RECORD EXTRACTS:

###

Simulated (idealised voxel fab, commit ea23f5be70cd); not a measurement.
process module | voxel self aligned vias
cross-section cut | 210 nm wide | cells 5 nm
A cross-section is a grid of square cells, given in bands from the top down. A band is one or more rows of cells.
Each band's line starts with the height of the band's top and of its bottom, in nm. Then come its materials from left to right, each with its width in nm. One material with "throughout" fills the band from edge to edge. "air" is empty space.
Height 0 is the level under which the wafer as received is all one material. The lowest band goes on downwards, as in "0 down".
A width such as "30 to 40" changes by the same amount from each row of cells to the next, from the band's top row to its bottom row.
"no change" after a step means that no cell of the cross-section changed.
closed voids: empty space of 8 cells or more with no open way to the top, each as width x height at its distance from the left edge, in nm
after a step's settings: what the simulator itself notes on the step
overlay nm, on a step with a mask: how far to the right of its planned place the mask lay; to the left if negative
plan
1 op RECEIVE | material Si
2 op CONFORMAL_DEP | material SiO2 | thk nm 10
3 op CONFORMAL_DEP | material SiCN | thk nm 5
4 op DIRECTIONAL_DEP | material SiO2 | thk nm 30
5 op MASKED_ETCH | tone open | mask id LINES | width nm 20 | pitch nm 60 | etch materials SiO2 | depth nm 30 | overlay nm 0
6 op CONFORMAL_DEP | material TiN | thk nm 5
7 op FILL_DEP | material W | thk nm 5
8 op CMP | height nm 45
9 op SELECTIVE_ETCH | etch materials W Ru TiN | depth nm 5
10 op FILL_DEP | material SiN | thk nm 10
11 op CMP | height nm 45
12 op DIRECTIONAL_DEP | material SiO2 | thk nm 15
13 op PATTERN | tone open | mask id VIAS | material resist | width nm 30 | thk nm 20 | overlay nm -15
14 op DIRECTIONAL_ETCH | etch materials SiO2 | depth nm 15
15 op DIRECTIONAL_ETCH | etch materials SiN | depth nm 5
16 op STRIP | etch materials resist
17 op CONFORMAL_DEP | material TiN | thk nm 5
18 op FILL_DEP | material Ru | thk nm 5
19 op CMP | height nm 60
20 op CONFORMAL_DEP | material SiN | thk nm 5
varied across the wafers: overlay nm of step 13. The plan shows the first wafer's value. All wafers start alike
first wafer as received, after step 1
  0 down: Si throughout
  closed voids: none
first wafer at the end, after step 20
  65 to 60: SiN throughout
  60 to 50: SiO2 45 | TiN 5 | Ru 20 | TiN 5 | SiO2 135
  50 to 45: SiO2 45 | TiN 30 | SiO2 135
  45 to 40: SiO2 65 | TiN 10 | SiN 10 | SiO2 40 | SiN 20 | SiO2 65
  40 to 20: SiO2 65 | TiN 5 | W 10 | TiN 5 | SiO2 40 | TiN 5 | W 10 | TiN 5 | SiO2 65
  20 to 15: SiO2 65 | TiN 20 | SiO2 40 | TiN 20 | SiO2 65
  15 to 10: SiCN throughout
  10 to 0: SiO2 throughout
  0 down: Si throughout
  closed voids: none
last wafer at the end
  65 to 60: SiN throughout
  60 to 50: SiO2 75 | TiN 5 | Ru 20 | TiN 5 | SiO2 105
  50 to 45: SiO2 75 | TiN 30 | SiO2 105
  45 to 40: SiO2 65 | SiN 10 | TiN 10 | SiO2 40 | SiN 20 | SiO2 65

###

WORK REQUEST:
Please, from the material above, copy only the lines from the line with "12 op DIRECTIONAL_DEP" up to and including the line with "first wafer as received, after step 1", exactly as written.

TASK SOLUTION:
12 op DIRECTIONAL_DEP | material SiO2 | thk nm 15
13 op PATTERN | tone open | mask id VIAS | material resist | width nm 30 | thk nm 20 | overlay nm -15
14 op DIRECTIONAL_ETCH | etch materials SiO2 | depth nm 15
15 op DIRECTIONAL_ETCH | etch materials SiN | depth nm 5
16 op STRIP | etch materials resist
17 op CONFORMAL_DEP | material TiN | thk nm 5
18 op FILL_DEP | material Ru | thk nm 5
19 op CMP | height nm 60
20 op CONFORMAL_DEP | material SiN | thk nm 5
varied across the wafers: overlay nm of step 13. The plan shows the first wafer's value. All wafers start alike
first wafer as received, after step 1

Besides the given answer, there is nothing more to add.